WORK ITEM:
Reproduce exactly, from the data that follows, the line with "Incoming state of", the line with "overlay nm -5", and every line that lies between them.

Top of GIVEN ENTRIES
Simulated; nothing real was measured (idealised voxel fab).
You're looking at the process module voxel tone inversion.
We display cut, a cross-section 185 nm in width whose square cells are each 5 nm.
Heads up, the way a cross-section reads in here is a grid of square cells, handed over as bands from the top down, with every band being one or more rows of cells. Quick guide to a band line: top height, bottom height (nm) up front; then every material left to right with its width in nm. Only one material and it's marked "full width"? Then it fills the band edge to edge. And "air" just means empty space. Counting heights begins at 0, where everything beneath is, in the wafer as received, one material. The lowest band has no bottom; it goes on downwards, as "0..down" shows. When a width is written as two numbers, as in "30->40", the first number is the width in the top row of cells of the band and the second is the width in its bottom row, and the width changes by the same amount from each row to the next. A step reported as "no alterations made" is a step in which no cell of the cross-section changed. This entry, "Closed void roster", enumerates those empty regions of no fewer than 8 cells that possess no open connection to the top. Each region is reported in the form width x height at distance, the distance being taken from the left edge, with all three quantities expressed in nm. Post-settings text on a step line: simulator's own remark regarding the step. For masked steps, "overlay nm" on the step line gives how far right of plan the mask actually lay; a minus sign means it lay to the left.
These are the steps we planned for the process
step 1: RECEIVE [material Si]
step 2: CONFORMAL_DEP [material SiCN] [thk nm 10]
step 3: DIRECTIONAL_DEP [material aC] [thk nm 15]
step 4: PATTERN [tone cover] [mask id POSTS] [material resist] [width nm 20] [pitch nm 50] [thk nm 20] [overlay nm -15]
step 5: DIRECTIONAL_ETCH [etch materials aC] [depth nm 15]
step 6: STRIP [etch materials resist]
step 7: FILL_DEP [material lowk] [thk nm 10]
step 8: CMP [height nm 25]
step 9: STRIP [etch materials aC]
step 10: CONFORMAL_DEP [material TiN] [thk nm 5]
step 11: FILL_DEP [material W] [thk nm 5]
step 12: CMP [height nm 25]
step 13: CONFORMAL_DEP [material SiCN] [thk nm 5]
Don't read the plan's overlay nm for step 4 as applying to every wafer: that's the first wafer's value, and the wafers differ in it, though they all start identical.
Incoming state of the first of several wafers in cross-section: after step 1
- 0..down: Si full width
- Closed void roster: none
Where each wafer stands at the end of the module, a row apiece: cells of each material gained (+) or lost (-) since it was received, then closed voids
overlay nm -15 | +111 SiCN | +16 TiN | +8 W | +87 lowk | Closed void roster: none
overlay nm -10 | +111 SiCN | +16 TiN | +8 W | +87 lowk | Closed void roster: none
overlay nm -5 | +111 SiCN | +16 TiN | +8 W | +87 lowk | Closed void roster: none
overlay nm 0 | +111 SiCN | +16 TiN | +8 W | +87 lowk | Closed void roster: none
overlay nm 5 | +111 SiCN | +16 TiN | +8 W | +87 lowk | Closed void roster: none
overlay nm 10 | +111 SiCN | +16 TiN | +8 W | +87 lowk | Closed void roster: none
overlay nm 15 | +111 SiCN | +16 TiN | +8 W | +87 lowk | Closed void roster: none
Bottom of GIVEN ENTRIES

WRITTEN ANSWER:
Incoming state of the first of several wafers in cross-section: after step 1
- 0..down: Si full width
- Closed void roster: none
Where each wafer stands at the end of the module, a row apiece: cells of each material gained (+) or lost (-) since it was received, then closed voids
overlay nm -15 | +111 SiCN | +16 TiN | +8 W | +87 lowk | Closed void roster: none
overlay nm -10 | +111 SiCN | +16 TiN | +8 W | +87 lowk | Closed void roster: none
overlay nm -5 | +111 SiCN | +16 TiN | +8 W | +87 lowk | Closed void roster: none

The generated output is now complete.